:: Required action ::
Each entry needs to be retyped exactly, with nothing added or dropped.

:: Records shown ::
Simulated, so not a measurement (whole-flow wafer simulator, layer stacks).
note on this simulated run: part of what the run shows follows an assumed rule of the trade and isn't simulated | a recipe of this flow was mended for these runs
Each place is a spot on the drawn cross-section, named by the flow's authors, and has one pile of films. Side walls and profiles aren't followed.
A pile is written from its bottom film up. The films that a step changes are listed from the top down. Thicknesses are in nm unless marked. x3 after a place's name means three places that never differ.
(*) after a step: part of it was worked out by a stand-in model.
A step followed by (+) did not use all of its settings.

:: Reply ::
Simulated, so not a measurement (whole-flow wafer simulator, layer stacks).
note on this simulated run: part of what the run shows follows an assumed rule of the trade and isn't simulated | a recipe of this flow was mended for these runs
Each place is a spot on the drawn cross-section, named by the flow's authors, and has one pile of films. Side walls and profiles aren't followed.
A pile is written from its bottom film up. The films that a step changes are listed from the top down. Thicknesses are in nm unless marked. x3 after a place's name means three places that never differ.
(*) after a step: part of it was worked out by a stand-in model.
A step followed by (+) did not use all of its settings.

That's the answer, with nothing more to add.